EXERCISE DATA —
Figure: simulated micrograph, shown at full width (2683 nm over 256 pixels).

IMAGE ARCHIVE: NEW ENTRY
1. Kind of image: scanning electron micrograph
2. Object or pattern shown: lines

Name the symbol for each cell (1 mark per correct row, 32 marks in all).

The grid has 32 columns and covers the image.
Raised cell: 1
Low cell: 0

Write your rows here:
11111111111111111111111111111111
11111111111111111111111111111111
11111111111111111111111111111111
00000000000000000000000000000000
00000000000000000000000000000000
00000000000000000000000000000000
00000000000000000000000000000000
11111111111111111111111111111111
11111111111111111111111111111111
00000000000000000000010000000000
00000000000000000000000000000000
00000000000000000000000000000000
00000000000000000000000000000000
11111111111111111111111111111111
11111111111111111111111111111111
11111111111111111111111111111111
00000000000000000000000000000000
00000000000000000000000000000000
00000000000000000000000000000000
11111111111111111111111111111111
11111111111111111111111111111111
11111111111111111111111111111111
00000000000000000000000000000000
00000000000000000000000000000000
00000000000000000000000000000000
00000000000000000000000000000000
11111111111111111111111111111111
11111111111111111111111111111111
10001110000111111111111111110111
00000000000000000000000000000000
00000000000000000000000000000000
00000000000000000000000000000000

WORK INSTRUCTION —
Which lines above run from the one containing "Write your rows" to the one containing "00000000000000000000010000000000"? Give them again exactly, both ends included.

RESPONSE AREA —
Write your rows here:
11111111111111111111111111111111
11111111111111111111111111111111
11111111111111111111111111111111
00000000000000000000000000000000
00000000000000000000000000000000
00000000000000000000000000000000
00000000000000000000000000000000
11111111111111111111111111111111
11111111111111111111111111111111
00000000000000000000010000000000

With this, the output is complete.